================================

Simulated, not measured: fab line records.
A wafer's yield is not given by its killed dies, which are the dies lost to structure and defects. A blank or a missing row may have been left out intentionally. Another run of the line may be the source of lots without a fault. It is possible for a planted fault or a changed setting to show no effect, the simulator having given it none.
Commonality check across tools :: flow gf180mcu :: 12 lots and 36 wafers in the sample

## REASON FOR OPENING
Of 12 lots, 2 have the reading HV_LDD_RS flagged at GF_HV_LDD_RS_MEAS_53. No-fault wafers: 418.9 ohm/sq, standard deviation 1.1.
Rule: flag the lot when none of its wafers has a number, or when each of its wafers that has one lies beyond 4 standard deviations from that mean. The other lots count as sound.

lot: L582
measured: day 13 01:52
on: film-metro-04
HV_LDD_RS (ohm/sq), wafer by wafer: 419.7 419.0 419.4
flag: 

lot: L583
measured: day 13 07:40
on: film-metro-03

================================

Word for word, transcribe all of the entries shown above.

WRITTEN ANSWER =
Simulated, not measured: fab line records.
A wafer's yield is not given by its killed dies, which are the dies lost to structure and defects. A blank or a missing row may have been left out intentionally. Another run of the line may be the source of lots without a fault. It is possible for a planted fault or a changed setting to show no effect, the simulator having given it none.
Commonality check across tools :: flow gf180mcu :: 12 lots and 36 wafers in the sample

## REASON FOR OPENING
Of 12 lots, 2 have the reading HV_LDD_RS flagged at GF_HV_LDD_RS_MEAS_53. No-fault wafers: 418.9 ohm/sq, standard deviation 1.1.
Rule: flag the lot when none of its wafers has a number, or when each of its wafers that has one lies beyond 4 standard deviations from that mean. The other lots count as sound.

lot: L582
measured: day 13 01:52
on: film-metro-04
HV_LDD_RS (ohm/sq), wafer by wafer: 419.7 419.0 419.4
flag: 

lot: L583
measured: day 13 07:40
on: film-metro-03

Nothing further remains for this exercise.